▸ ACTION ITEM: Output a verbatim copy of the data, cut off after the line that contains "L077,day 6 09:28,cd_sem-02,42.4".

====================

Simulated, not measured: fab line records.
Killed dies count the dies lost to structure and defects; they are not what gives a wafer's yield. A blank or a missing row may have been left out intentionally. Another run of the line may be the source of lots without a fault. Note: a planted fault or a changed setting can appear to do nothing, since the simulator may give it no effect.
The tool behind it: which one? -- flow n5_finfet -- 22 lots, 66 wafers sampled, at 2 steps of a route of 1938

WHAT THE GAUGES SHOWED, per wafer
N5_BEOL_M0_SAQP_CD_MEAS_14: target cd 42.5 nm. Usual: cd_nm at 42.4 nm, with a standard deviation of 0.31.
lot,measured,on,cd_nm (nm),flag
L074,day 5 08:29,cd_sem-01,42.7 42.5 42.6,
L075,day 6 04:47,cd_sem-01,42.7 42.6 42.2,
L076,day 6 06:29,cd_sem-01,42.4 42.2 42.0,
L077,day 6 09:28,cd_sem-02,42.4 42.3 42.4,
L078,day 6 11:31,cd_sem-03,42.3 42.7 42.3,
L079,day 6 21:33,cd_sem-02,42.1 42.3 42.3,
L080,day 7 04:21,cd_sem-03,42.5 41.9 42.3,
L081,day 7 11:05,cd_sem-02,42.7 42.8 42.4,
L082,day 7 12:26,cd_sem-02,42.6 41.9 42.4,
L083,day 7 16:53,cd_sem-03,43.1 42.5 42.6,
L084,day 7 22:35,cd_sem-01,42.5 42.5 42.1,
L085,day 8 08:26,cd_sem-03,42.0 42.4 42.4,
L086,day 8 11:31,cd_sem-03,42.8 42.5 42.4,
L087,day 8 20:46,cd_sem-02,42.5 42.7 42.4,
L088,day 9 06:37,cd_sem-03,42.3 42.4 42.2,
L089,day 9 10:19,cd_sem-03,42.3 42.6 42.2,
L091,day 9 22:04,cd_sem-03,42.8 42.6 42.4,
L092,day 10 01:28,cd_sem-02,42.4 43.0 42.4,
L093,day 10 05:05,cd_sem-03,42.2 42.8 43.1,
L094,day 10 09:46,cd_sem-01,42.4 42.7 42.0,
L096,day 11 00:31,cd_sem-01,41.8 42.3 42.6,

====================

▸ YOUR SOLUTION:
Simulated, not measured: fab line records.
Killed dies count the dies lost to structure and defects; they are not what gives a wafer's yield. A blank or a missing row may have been left out intentionally. Another run of the line may be the source of lots without a fault. Note: a planted fault or a changed setting can appear to do nothing, since the simulator may give it no effect.
The tool behind it: which one? -- flow n5_finfet -- 22 lots, 66 wafers sampled, at 2 steps of a route of 1938

WHAT THE GAUGES SHOWED, per wafer
N5_BEOL_M0_SAQP_CD_MEAS_14: target cd 42.5 nm. Usual: cd_nm at 42.4 nm, with a standard deviation of 0.31.
lot,measured,on,cd_nm (nm),flag
L074,day 5 08:29,cd_sem-01,42.7 42.5 42.6,
L075,day 6 04:47,cd_sem-01,42.7 42.6 42.2,
L076,day 6 06:29,cd_sem-01,42.4 42.2 42.0,
L077,day 6 09:28,cd_sem-02,42.4 42.3 42.4,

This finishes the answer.